Reproduce the first line of the entries that follow and each later line, word for word, ending with the one containing "combined width of".

----------

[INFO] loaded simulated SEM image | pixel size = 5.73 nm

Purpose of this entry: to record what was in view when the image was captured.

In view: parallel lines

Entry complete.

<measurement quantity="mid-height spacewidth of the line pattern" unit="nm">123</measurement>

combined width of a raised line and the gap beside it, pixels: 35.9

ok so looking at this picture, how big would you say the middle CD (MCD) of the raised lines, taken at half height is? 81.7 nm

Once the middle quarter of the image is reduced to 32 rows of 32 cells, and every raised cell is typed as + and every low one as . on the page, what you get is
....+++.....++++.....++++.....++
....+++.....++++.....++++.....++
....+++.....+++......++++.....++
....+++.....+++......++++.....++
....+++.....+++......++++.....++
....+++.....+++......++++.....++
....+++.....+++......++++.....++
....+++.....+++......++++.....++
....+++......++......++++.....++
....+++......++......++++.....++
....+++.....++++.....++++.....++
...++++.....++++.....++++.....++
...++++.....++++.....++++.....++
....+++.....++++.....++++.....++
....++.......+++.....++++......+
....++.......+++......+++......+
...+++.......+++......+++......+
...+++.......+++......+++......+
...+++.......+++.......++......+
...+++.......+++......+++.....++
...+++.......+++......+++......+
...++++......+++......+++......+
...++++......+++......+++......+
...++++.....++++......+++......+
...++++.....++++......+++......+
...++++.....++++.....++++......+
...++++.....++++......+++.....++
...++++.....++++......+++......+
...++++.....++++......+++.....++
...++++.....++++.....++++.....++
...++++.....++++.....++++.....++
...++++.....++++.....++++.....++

----------

Answer box →
[INFO] loaded simulated SEM image | pixel size = 5.73 nm

Purpose of this entry: to record what was in view when the image was captured.

In view: parallel lines

Entry complete.

<measurement quantity="mid-height spacewidth of the line pattern" unit="nm">123</measurement>

combined width of a raised line and the gap beside it, pixels: 35.9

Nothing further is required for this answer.